### Work item
Output all of the entries exactly as written.

━━ Listed records ━━
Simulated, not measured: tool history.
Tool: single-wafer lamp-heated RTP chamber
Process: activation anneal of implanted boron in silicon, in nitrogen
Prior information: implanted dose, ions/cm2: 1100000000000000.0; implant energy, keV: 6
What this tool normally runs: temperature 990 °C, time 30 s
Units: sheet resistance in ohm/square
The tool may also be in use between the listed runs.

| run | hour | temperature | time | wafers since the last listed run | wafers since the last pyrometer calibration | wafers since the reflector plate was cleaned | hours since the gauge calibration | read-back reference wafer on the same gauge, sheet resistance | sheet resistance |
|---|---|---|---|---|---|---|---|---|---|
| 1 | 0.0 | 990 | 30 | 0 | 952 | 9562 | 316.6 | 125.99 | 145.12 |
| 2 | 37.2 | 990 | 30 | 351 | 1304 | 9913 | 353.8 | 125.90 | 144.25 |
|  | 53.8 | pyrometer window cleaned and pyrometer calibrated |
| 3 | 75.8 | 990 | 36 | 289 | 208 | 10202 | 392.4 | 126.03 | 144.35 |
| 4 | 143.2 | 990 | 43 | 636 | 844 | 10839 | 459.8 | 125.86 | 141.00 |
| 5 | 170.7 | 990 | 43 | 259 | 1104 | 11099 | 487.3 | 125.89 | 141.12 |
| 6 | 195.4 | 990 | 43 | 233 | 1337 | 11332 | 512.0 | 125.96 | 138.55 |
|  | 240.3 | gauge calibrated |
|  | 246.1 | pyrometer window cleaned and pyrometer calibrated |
━━━

### Task answer
Simulated, not measured: tool history.
Tool: single-wafer lamp-heated RTP chamber
Process: activation anneal of implanted boron in silicon, in nitrogen
Prior information: implanted dose, ions/cm2: 1100000000000000.0; implant energy, keV: 6
What this tool normally runs: temperature 990 °C, time 30 s
Units: sheet resistance in ohm/square
The tool may also be in use between the listed runs.

| run | hour | temperature | time | wafers since the last listed run | wafers since the last pyrometer calibration | wafers since the reflector plate was cleaned | hours since the gauge calibration | read-back reference wafer on the same gauge, sheet resistance | sheet resistance |
|---|---|---|---|---|---|---|---|---|---|
| 1 | 0.0 | 990 | 30 | 0 | 952 | 9562 | 316.6 | 125.99 | 145.12 |
| 2 | 37.2 | 990 | 30 | 351 | 1304 | 9913 | 353.8 | 125.90 | 144.25 |
|  | 53.8 | pyrometer window cleaned and pyrometer calibrated |
| 3 | 75.8 | 990 | 36 | 289 | 208 | 10202 | 392.4 | 126.03 | 144.35 |
| 4 | 143.2 | 990 | 43 | 636 | 844 | 10839 | 459.8 | 125.86 | 141.00 |
| 5 | 170.7 | 990 | 43 | 259 | 1104 | 11099 | 487.3 | 125.89 | 141.12 |
| 6 | 195.4 | 990 | 43 | 233 | 1337 | 11332 | 512.0 | 125.96 | 138.55 |
|  | 240.3 | gauge calibrated |
|  | 246.1 | pyrometer window cleaned and pyrometer calibrated |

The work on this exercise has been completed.